* **ACTION ITEM**: When you reach the line containing "Output of step 4: 148 nm" in the records below, start copying exactly, and stop once you have copied the line containing "quantity,unit,value".

* **DATASET CONTENT**:
══════════
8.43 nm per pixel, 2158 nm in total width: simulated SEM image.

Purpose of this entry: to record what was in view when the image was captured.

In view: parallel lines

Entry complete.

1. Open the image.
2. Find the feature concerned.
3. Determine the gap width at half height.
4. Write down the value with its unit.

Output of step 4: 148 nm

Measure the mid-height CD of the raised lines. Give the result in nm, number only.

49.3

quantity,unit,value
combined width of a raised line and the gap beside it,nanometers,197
══════════

* **WRITTEN RESPONSE**:
Output of step 4: 148 nm

Measure the mid-height CD of the raised lines. Give the result in nm, number only.

49.3

quantity,unit,value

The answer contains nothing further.